******

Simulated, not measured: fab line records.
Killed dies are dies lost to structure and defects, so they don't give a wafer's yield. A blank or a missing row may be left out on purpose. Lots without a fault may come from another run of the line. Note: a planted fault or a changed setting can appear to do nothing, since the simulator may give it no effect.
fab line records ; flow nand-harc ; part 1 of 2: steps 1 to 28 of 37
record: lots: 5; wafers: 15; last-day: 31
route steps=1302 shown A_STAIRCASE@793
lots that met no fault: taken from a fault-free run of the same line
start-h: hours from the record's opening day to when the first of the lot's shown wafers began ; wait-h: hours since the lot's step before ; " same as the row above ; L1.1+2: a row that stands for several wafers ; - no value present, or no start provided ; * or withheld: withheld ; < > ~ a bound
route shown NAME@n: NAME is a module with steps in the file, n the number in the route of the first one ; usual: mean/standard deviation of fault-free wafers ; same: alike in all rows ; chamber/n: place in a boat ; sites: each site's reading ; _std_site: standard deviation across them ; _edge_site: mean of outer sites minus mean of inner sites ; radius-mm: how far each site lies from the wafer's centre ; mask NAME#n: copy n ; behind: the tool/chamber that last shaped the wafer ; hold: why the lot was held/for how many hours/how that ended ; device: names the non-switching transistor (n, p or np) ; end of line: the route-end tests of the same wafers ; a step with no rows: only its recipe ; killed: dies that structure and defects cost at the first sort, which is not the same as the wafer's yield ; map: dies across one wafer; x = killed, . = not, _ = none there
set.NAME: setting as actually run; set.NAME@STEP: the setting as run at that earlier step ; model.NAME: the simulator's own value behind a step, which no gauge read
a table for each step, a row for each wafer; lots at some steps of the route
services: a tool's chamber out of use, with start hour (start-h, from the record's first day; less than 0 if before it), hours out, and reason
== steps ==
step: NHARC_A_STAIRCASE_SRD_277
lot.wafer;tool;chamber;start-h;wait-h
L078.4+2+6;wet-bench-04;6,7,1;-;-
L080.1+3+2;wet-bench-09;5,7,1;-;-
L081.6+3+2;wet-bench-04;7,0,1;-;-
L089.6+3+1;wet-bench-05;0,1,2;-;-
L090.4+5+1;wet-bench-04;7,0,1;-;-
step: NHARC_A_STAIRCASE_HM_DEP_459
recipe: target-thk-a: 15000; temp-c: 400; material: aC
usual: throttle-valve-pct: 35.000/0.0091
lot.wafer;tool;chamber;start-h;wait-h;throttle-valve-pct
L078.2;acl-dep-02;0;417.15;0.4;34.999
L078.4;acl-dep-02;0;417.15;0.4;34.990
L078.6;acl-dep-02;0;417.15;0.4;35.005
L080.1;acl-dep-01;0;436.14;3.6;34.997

******

- _Work request_:
At the first line of the material above, start reproducing each line exactly, and end with the line that holds "start-h: hours from", adding nothing.

- _Expected answer_:
Simulated, not measured: fab line records.
Killed dies are dies lost to structure and defects, so they don't give a wafer's yield. A blank or a missing row may be left out on purpose. Lots without a fault may come from another run of the line. Note: a planted fault or a changed setting can appear to do nothing, since the simulator may give it no effect.
fab line records ; flow nand-harc ; part 1 of 2: steps 1 to 28 of 37
record: lots: 5; wafers: 15; last-day: 31
route steps=1302 shown A_STAIRCASE@793
lots that met no fault: taken from a fault-free run of the same line
start-h: hours from the record's opening day to when the first of the lot's shown wafers began ; wait-h: hours since the lot's step before ; " same as the row above ; L1.1+2: a row that stands for several wafers ; - no value present, or no start provided ; * or withheld: withheld ; < > ~ a bound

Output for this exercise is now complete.